PROVIDED DATA
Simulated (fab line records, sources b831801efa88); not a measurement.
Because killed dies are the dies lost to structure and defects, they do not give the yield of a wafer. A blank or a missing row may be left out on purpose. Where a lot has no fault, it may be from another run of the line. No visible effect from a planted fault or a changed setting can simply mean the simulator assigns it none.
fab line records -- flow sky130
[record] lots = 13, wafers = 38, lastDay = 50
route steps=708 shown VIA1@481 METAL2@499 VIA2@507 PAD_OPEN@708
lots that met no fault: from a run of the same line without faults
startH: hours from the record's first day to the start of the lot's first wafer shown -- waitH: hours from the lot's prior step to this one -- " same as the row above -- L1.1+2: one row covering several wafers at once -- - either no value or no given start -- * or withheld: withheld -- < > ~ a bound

REQUIREMENT
The full set of entries above has to be restated exactly.

RESULT
Simulated (fab line records, sources b831801efa88); not a measurement.
Because killed dies are the dies lost to structure and defects, they do not give the yield of a wafer. A blank or a missing row may be left out on purpose. Where a lot has no fault, it may be from another run of the line. No visible effect from a planted fault or a changed setting can simply mean the simulator assigns it none.
fab line records -- flow sky130
[record] lots = 13, wafers = 38, lastDay = 50
route steps=708 shown VIA1@481 METAL2@499 VIA2@507 PAD_OPEN@708
lots that met no fault: from a run of the same line without faults
startH: hours from the record's first day to the start of the lot's first wafer shown -- waitH: hours from the lot's prior step to this one -- " same as the row above -- L1.1+2: one row covering several wafers at once -- - either no value or no given start -- * or withheld: withheld -- < > ~ a bound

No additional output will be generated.